INFORMATION>
· · · · ·

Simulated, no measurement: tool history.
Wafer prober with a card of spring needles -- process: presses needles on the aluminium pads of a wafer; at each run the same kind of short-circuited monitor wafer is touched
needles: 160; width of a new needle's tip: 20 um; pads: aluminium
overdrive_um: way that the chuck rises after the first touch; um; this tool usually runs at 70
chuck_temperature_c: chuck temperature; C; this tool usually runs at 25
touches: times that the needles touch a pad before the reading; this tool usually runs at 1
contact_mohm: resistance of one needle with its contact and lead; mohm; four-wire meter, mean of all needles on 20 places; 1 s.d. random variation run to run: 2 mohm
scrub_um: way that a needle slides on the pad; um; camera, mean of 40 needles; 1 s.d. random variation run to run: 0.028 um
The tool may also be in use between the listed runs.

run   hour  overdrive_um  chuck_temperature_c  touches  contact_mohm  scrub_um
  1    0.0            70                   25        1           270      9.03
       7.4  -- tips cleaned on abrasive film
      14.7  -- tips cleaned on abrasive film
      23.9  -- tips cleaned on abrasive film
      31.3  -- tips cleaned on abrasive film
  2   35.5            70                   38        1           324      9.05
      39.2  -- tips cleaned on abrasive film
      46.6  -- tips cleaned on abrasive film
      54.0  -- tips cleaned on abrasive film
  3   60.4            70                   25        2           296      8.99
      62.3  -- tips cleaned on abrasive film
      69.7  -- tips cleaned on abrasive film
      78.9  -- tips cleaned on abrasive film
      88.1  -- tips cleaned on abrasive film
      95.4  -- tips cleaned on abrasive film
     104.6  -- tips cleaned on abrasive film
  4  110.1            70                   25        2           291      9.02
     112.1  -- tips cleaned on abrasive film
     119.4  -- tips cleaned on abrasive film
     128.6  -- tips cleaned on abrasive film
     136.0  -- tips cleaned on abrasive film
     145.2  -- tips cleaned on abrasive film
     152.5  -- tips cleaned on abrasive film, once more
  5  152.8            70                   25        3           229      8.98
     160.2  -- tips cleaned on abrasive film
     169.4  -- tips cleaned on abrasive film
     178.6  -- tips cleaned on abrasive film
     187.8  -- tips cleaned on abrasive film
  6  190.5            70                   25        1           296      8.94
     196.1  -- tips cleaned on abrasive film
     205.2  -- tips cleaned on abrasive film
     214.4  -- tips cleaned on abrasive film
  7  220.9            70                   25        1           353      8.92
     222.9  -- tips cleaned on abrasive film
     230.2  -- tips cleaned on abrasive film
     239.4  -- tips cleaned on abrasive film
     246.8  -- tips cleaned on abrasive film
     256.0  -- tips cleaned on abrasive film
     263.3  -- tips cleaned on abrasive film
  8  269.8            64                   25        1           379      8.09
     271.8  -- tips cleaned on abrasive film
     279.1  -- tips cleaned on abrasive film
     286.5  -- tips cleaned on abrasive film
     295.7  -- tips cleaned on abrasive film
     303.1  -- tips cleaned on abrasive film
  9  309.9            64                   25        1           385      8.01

· · · · ·

ASSIGNED TASK>
Begin at the first line of the records above and restate each line word for word, stopping after the line with "chuck_temperature_c: chuck temperature;".

WRITTEN ANSWER>
Simulated, no measurement: tool history.
Wafer prober with a card of spring needles -- process: presses needles on the aluminium pads of a wafer; at each run the same kind of short-circuited monitor wafer is touched
needles: 160; width of a new needle's tip: 20 um; pads: aluminium
overdrive_um: way that the chuck rises after the first touch; um; this tool usually runs at 70
chuck_temperature_c: chuck temperature; C; this tool usually runs at 25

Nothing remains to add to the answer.